WORK ITEM -> Print each line from the start of the records below up through the line where "Matching of chambers" is found, exactly as given.

EXTRACTED MATERIAL ->
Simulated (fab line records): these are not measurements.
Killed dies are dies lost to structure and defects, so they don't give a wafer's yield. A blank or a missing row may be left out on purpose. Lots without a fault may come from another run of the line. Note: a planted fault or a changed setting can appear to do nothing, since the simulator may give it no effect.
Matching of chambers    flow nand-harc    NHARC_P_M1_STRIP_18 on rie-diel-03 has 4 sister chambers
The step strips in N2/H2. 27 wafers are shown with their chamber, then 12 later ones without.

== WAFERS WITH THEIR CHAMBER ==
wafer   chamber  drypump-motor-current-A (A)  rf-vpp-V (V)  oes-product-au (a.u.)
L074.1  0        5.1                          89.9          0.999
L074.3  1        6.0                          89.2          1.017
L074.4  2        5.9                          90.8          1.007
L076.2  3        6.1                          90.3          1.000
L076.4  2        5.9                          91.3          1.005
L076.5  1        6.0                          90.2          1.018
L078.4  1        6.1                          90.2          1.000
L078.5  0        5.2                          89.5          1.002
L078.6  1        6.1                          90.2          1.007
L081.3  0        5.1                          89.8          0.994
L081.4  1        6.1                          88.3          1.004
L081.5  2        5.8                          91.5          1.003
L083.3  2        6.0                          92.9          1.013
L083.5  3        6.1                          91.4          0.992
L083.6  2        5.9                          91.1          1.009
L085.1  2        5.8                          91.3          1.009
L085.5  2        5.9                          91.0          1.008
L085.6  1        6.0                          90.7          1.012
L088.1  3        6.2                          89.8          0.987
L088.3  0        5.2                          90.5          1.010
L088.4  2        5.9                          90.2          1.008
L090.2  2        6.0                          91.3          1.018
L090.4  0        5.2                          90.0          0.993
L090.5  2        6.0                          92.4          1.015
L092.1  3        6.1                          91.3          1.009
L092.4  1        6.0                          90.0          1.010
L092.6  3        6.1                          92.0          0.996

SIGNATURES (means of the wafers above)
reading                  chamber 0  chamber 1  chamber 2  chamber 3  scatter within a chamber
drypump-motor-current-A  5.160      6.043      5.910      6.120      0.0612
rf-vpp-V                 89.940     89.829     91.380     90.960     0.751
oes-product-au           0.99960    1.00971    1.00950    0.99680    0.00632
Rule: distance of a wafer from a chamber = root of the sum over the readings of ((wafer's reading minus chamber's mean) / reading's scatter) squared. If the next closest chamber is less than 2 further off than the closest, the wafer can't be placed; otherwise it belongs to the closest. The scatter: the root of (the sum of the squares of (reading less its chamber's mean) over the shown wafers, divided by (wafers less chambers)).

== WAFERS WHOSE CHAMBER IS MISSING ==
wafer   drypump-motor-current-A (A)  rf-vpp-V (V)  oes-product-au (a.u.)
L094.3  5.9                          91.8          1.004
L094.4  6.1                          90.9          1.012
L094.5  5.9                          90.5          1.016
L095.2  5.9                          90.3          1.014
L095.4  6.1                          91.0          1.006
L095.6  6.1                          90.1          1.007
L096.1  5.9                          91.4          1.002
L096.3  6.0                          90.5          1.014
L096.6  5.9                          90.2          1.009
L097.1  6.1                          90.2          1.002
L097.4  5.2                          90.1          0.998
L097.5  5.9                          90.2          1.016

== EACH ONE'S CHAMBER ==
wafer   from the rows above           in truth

WRITTEN REPLY ->
Simulated (fab line records): these are not measurements.
Killed dies are dies lost to structure and defects, so they don't give a wafer's yield. A blank or a missing row may be left out on purpose. Lots without a fault may come from another run of the line. Note: a planted fault or a changed setting can appear to do nothing, since the simulator may give it no effect.
Matching of chambers    flow nand-harc    NHARC_P_M1_STRIP_18 on rie-diel-03 has 4 sister chambers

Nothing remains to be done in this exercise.